**Extracted information**
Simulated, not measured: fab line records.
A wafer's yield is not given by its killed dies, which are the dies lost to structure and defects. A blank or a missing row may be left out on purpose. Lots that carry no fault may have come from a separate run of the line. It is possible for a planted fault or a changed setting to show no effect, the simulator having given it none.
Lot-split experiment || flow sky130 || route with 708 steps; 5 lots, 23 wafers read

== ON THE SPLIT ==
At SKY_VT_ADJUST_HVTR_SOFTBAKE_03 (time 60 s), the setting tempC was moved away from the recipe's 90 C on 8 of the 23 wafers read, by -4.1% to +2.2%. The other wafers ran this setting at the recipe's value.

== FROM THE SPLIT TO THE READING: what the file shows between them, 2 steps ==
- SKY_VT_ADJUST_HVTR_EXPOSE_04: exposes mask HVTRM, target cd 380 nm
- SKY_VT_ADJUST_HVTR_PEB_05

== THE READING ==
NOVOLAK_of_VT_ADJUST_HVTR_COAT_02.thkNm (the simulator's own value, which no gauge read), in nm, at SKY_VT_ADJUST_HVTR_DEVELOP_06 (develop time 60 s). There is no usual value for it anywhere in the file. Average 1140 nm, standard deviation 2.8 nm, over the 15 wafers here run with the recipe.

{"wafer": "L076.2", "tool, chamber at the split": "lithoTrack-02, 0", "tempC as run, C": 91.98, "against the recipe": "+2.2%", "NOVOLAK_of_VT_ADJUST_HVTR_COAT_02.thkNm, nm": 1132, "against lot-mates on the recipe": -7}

**Required action**
In full and word for word, give the listing above again.

**Written response**
Simulated, not measured: fab line records.
A wafer's yield is not given by its killed dies, which are the dies lost to structure and defects. A blank or a missing row may be left out on purpose. Lots that carry no fault may have come from a separate run of the line. It is possible for a planted fault or a changed setting to show no effect, the simulator having given it none.
Lot-split experiment || flow sky130 || route with 708 steps; 5 lots, 23 wafers read

== ON THE SPLIT ==
At SKY_VT_ADJUST_HVTR_SOFTBAKE_03 (time 60 s), the setting tempC was moved away from the recipe's 90 C on 8 of the 23 wafers read, by -4.1% to +2.2%. The other wafers ran this setting at the recipe's value.

== FROM THE SPLIT TO THE READING: what the file shows between them, 2 steps ==
- SKY_VT_ADJUST_HVTR_EXPOSE_04: exposes mask HVTRM, target cd 380 nm
- SKY_VT_ADJUST_HVTR_PEB_05

== THE READING ==
NOVOLAK_of_VT_ADJUST_HVTR_COAT_02.thkNm (the simulator's own value, which no gauge read), in nm, at SKY_VT_ADJUST_HVTR_DEVELOP_06 (develop time 60 s). There is no usual value for it anywhere in the file. Average 1140 nm, standard deviation 2.8 nm, over the 15 wafers here run with the recipe.

{"wafer": "L076.2", "tool, chamber at the split": "lithoTrack-02, 0", "tempC as run, C": 91.98, "against the recipe": "+2.2%", "NOVOLAK_of_VT_ADJUST_HVTR_COAT_02.thkNm, nm": 1132, "against lot-mates on the recipe": -7}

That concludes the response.